(EXTRACTED RECORDS):
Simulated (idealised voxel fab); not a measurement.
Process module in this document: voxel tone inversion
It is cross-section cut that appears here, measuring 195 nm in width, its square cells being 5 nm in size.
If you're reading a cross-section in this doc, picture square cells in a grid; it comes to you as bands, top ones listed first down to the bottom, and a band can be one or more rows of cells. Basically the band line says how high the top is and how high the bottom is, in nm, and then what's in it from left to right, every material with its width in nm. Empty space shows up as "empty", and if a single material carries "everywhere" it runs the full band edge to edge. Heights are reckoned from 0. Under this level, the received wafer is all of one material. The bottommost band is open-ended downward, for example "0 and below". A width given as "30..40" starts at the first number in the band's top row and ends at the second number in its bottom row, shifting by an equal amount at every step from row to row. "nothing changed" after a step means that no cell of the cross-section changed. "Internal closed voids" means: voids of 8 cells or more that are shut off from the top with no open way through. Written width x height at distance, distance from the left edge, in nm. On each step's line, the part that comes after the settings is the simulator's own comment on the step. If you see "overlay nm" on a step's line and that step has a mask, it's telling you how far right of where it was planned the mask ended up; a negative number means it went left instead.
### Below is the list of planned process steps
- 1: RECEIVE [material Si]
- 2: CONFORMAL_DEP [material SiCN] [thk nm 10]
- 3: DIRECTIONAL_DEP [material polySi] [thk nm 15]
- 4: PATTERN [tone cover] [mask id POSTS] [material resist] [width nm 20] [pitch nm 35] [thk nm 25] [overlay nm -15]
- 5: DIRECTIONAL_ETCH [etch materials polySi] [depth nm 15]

(WORK TASK):
Repeat only what lies between the first line of the data and the line containing "- 4: PATTERN", both of those lines included, exactly as it stands.

(YOUR RESPONSE):
Simulated (idealised voxel fab); not a measurement.
Process module in this document: voxel tone inversion
It is cross-section cut that appears here, measuring 195 nm in width, its square cells being 5 nm in size.
If you're reading a cross-section in this doc, picture square cells in a grid; it comes to you as bands, top ones listed first down to the bottom, and a band can be one or more rows of cells. Basically the band line says how high the top is and how high the bottom is, in nm, and then what's in it from left to right, every material with its width in nm. Empty space shows up as "empty", and if a single material carries "everywhere" it runs the full band edge to edge. Heights are reckoned from 0. Under this level, the received wafer is all of one material. The bottommost band is open-ended downward, for example "0 and below". A width given as "30..40" starts at the first number in the band's top row and ends at the second number in its bottom row, shifting by an equal amount at every step from row to row. "nothing changed" after a step means that no cell of the cross-section changed. "Internal closed voids" means: voids of 8 cells or more that are shut off from the top with no open way through. Written width x height at distance, distance from the left edge, in nm. On each step's line, the part that comes after the settings is the simulator's own comment on the step. If you see "overlay nm" on a step's line and that step has a mask, it's telling you how far right of where it was planned the mask ended up; a negative number means it went left instead.
### Below is the list of planned process steps
- 1: RECEIVE [material Si]
- 2: CONFORMAL_DEP [material SiCN] [thk nm 10]
- 3: DIRECTIONAL_DEP [material polySi] [thk nm 15]
- 4: PATTERN [tone cover] [mask id POSTS] [material resist] [width nm 20] [pitch nm 35] [thk nm 25] [overlay nm -15]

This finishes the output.